--- START ---

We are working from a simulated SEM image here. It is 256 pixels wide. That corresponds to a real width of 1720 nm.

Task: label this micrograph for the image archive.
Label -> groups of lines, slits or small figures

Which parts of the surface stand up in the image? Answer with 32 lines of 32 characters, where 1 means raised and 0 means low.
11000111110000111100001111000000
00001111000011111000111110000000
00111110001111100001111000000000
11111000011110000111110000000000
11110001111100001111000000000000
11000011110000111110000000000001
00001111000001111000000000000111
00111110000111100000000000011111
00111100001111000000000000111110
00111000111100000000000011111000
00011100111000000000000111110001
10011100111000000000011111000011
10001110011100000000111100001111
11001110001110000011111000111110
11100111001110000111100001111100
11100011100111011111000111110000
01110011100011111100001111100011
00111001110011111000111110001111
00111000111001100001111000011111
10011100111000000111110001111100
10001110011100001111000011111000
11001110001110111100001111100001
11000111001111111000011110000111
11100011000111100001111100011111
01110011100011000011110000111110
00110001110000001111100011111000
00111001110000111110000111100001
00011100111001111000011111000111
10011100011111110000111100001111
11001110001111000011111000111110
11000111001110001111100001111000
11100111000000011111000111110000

--- END ---

Brief: Would you set down every entry again, exactly?

Exercise solution:
We are working from a simulated SEM image here. It is 256 pixels wide. That corresponds to a real width of 1720 nm.

Task: label this micrograph for the image archive.
Label -> groups of lines, slits or small figures

Which parts of the surface stand up in the image? Answer with 32 lines of 32 characters, where 1 means raised and 0 means low.
11000111110000111100001111000000
00001111000011111000111110000000
00111110001111100001111000000000
11111000011110000111110000000000
11110001111100001111000000000000
11000011110000111110000000000001
00001111000001111000000000000111
00111110000111100000000000011111
00111100001111000000000000111110
00111000111100000000000011111000
00011100111000000000000111110001
10011100111000000000011111000011
10001110011100000000111100001111
11001110001110000011111000111110
11100111001110000111100001111100
11100011100111011111000111110000
01110011100011111100001111100011
00111001110011111000111110001111
00111000111001100001111000011111
10011100111000000111110001111100
10001110011100001111000011111000
11001110001110111100001111100001
11000111001111111000011110000111
11100011000111100001111100011111
01110011100011000011110000111110
00110001110000001111100011111000
00111001110000111110000111100001
00011100111001111000011111000111
10011100011111110000111100001111
11001110001111000011111000111110
11000111001110001111100001111000
11100111000000011111000111110000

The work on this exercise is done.